# EXERCISE
Reproduce exactly the lines of the material beneath, from the line that contains "4. DIRECTIONAL_DEP (material aC; thk nm 25)" to the line that contains "12. STRIP (etch materials SiO2)", both included, and no other lines.

# RECORDS PROVIDED
+ + + + + + +
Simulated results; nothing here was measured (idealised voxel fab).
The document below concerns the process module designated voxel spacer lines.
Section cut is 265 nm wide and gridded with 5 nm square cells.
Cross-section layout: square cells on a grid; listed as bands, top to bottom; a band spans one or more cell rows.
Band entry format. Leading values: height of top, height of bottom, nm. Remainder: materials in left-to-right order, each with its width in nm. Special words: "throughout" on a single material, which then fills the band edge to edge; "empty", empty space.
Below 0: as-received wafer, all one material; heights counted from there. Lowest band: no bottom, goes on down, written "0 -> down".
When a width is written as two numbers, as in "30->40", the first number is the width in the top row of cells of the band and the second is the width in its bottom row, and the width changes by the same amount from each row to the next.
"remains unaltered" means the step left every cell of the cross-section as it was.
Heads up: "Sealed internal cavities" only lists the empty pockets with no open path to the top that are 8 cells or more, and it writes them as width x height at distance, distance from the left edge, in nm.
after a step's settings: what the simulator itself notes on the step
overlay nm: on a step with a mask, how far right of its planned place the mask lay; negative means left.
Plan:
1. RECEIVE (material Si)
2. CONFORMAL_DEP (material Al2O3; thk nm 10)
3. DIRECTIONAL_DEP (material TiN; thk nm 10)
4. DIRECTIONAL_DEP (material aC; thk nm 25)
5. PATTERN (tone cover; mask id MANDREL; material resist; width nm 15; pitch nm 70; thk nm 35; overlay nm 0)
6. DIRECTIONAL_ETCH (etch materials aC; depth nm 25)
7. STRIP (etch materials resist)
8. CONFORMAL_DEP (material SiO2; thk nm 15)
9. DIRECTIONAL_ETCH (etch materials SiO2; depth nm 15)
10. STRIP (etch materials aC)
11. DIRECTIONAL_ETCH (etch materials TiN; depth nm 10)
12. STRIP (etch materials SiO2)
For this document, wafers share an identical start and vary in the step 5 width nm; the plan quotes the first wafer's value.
+ + + + + + +

# ANSWER AREA
4. DIRECTIONAL_DEP (material aC; thk nm 25)
5. PATTERN (tone cover; mask id MANDREL; material resist; width nm 15; pitch nm 70; thk nm 35; overlay nm 0)
6. DIRECTIONAL_ETCH (etch materials aC; depth nm 25)
7. STRIP (etch materials resist)
8. CONFORMAL_DEP (material SiO2; thk nm 15)
9. DIRECTIONAL_ETCH (etch materials SiO2; depth nm 15)
10. STRIP (etch materials aC)
11. DIRECTIONAL_ETCH (etch materials TiN; depth nm 10)
12. STRIP (etch materials SiO2)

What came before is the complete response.